[Opening Data to examine section]

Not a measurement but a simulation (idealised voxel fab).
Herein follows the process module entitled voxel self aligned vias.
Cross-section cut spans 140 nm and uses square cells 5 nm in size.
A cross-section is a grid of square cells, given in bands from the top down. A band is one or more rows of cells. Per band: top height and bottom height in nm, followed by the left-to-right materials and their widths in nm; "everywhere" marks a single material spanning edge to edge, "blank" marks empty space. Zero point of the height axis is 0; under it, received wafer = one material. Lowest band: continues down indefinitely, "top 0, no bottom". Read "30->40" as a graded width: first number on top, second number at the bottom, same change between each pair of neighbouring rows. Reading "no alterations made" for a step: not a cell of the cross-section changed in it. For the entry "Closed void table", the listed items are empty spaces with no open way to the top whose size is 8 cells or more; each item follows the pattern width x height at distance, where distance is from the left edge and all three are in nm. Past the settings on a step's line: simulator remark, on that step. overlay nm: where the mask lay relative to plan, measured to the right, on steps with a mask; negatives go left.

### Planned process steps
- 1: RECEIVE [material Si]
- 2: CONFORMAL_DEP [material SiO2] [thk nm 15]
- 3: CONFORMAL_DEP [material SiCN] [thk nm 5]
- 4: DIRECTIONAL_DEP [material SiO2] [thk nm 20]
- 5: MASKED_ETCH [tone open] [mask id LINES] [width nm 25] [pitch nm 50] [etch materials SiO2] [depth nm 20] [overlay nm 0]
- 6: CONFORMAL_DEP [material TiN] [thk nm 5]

[Closing Data to examine section]

The full set of entries must be transcribed exactly.

▶ _Exercise answer_:
Not a measurement but a simulation (idealised voxel fab).
Herein follows the process module entitled voxel self aligned vias.
Cross-section cut spans 140 nm and uses square cells 5 nm in size.
A cross-section is a grid of square cells, given in bands from the top down. A band is one or more rows of cells. Per band: top height and bottom height in nm, followed by the left-to-right materials and their widths in nm; "everywhere" marks a single material spanning edge to edge, "blank" marks empty space. Zero point of the height axis is 0; under it, received wafer = one material. Lowest band: continues down indefinitely, "top 0, no bottom". Read "30->40" as a graded width: first number on top, second number at the bottom, same change between each pair of neighbouring rows. Reading "no alterations made" for a step: not a cell of the cross-section changed in it. For the entry "Closed void table", the listed items are empty spaces with no open way to the top whose size is 8 cells or more; each item follows the pattern width x height at distance, where distance is from the left edge and all three are in nm. Past the settings on a step's line: simulator remark, on that step. overlay nm: where the mask lay relative to plan, measured to the right, on steps with a mask; negatives go left.

### Planned process steps
- 1: RECEIVE [material Si]
- 2: CONFORMAL_DEP [material SiO2] [thk nm 15]
- 3: CONFORMAL_DEP [material SiCN] [thk nm 5]
- 4: DIRECTIONAL_DEP [material SiO2] [thk nm 20]
- 5: MASKED_ETCH [tone open] [mask id LINES] [width nm 25] [pitch nm 50] [etch materials SiO2] [depth nm 20] [overlay nm 0]
- 6: CONFORMAL_DEP [material TiN] [thk nm 5]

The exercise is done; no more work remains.